Required action
Beginning with the very first line, please reproduce the entries exactly through the line containing "UCB170_M3_STRIP_07: strips in O2.".

Data excerpts
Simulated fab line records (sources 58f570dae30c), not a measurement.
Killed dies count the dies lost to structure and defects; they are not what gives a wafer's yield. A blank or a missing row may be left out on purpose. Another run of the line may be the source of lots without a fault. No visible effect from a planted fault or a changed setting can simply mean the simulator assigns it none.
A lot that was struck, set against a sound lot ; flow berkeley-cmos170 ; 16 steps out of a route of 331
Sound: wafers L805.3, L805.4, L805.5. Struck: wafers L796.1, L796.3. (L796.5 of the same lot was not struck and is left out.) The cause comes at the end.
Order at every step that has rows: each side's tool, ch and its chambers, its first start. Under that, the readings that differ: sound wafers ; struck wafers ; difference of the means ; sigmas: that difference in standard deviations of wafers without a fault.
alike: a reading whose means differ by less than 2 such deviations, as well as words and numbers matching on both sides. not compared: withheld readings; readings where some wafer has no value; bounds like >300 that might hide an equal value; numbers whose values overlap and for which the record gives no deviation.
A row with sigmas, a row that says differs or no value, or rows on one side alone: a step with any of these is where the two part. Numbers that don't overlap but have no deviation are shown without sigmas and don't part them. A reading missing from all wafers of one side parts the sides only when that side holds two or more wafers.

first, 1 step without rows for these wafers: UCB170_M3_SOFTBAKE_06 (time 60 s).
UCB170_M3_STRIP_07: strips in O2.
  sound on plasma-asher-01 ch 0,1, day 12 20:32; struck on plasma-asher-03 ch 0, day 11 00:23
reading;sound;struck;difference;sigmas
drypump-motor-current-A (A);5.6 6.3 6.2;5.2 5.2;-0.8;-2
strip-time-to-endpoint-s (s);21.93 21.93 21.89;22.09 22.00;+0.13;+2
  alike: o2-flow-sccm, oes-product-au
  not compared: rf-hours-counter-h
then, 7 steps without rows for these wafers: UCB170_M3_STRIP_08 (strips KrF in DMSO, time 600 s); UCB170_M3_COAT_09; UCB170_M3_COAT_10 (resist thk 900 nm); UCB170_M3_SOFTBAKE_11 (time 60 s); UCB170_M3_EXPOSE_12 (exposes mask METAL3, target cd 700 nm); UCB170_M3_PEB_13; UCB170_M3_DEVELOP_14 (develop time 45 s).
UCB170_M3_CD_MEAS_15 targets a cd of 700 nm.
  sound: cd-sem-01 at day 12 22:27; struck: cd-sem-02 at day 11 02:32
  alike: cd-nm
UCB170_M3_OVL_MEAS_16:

Written solution
Simulated fab line records (sources 58f570dae30c), not a measurement.
Killed dies count the dies lost to structure and defects; they are not what gives a wafer's yield. A blank or a missing row may be left out on purpose. Another run of the line may be the source of lots without a fault. No visible effect from a planted fault or a changed setting can simply mean the simulator assigns it none.
A lot that was struck, set against a sound lot ; flow berkeley-cmos170 ; 16 steps out of a route of 331
Sound: wafers L805.3, L805.4, L805.5. Struck: wafers L796.1, L796.3. (L796.5 of the same lot was not struck and is left out.) The cause comes at the end.
Order at every step that has rows: each side's tool, ch and its chambers, its first start. Under that, the readings that differ: sound wafers ; struck wafers ; difference of the means ; sigmas: that difference in standard deviations of wafers without a fault.
alike: a reading whose means differ by less than 2 such deviations, as well as words and numbers matching on both sides. not compared: withheld readings; readings where some wafer has no value; bounds like >300 that might hide an equal value; numbers whose values overlap and for which the record gives no deviation.
A row with sigmas, a row that says differs or no value, or rows on one side alone: a step with any of these is where the two part. Numbers that don't overlap but have no deviation are shown without sigmas and don't part them. A reading missing from all wafers of one side parts the sides only when that side holds two or more wafers.

first, 1 step without rows for these wafers: UCB170_M3_SOFTBAKE_06 (time 60 s).
UCB170_M3_STRIP_07: strips in O2.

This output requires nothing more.